§ Brief:
Nothing in the data may be altered as it is transcribed.

· · ·
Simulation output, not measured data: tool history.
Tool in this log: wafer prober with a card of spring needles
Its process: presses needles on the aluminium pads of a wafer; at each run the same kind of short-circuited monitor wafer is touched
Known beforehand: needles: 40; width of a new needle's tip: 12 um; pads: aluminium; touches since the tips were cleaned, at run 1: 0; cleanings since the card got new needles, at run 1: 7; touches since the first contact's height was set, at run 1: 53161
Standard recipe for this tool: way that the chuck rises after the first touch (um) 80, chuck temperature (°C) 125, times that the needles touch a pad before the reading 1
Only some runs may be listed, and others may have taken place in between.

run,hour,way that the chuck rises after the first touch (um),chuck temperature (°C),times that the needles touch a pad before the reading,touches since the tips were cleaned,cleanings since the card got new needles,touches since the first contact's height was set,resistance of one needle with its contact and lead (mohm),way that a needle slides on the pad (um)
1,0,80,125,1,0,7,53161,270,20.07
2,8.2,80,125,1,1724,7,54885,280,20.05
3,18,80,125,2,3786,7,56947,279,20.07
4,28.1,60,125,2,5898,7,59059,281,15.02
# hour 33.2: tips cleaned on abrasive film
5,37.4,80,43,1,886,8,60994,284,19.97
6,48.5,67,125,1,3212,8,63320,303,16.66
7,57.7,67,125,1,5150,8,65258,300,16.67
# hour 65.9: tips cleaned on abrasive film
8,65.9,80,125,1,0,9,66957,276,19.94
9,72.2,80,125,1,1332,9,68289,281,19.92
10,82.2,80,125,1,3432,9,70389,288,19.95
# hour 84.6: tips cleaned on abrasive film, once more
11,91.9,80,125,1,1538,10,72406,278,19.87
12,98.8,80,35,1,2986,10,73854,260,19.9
· · ·

§ Task solution:
Simulation output, not measured data: tool history.
Tool in this log: wafer prober with a card of spring needles
Its process: presses needles on the aluminium pads of a wafer; at each run the same kind of short-circuited monitor wafer is touched
Known beforehand: needles: 40; width of a new needle's tip: 12 um; pads: aluminium; touches since the tips were cleaned, at run 1: 0; cleanings since the card got new needles, at run 1: 7; touches since the first contact's height was set, at run 1: 53161
Standard recipe for this tool: way that the chuck rises after the first touch (um) 80, chuck temperature (°C) 125, times that the needles touch a pad before the reading 1
Only some runs may be listed, and others may have taken place in between.

run,hour,way that the chuck rises after the first touch (um),chuck temperature (°C),times that the needles touch a pad before the reading,touches since the tips were cleaned,cleanings since the card got new needles,touches since the first contact's height was set,resistance of one needle with its contact and lead (mohm),way that a needle slides on the pad (um)
1,0,80,125,1,0,7,53161,270,20.07
2,8.2,80,125,1,1724,7,54885,280,20.05
3,18,80,125,2,3786,7,56947,279,20.07
4,28.1,60,125,2,5898,7,59059,281,15.02
# hour 33.2: tips cleaned on abrasive film
5,37.4,80,43,1,886,8,60994,284,19.97
6,48.5,67,125,1,3212,8,63320,303,16.66
7,57.7,67,125,1,5150,8,65258,300,16.67
# hour 65.9: tips cleaned on abrasive film
8,65.9,80,125,1,0,9,66957,276,19.94
9,72.2,80,125,1,1332,9,68289,281,19.92
10,82.2,80,125,1,3432,9,70389,288,19.95
# hour 84.6: tips cleaned on abrasive film, once more
11,91.9,80,125,1,1538,10,72406,278,19.87
12,98.8,80,35,1,2986,10,73854,260,19.9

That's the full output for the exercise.